§ RECORD EXTRACTS
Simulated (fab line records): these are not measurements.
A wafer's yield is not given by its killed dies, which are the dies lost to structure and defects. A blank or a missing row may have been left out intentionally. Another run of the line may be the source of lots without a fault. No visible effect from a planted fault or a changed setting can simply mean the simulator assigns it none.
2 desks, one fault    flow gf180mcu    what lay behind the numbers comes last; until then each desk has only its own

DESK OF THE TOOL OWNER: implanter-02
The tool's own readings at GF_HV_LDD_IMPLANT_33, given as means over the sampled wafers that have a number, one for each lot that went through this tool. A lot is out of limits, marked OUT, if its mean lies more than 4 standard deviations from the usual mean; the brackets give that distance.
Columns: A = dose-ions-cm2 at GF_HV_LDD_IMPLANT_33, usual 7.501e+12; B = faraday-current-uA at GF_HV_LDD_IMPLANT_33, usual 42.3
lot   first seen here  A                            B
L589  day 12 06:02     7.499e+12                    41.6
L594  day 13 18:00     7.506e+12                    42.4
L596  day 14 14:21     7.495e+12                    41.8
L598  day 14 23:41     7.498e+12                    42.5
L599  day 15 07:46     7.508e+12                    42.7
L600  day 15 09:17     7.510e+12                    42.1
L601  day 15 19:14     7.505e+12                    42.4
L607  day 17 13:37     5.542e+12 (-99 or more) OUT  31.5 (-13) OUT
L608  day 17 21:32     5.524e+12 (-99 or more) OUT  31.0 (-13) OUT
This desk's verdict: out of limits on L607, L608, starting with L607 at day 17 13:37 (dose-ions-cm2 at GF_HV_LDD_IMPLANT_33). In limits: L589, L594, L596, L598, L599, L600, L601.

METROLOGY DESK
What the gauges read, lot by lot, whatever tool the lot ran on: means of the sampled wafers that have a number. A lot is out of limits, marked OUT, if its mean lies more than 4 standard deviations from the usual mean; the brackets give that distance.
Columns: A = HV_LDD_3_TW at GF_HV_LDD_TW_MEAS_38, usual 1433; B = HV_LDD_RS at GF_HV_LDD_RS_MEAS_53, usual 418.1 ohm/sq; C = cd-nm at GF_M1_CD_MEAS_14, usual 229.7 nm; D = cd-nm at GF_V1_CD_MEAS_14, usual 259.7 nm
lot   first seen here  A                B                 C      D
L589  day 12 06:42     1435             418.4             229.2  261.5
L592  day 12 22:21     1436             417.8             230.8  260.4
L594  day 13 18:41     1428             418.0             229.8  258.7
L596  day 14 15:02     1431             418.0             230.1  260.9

§ WORK REQUEST
Looking at the data above, return every line from the one with "31.5 (-13) OUT" down to the one with "METROLOGY DESK", exactly and inclusively.

§ WORKED SOLUTION
L607  day 17 13:37     5.542e+12 (-99 or more) OUT  31.5 (-13) OUT
L608  day 17 21:32     5.524e+12 (-99 or more) OUT  31.0 (-13) OUT
This desk's verdict: out of limits on L607, L608, starting with L607 at day 17 13:37 (dose-ions-cm2 at GF_HV_LDD_IMPLANT_33). In limits: L589, L594, L596, L598, L599, L600, L601.

METROLOGY DESK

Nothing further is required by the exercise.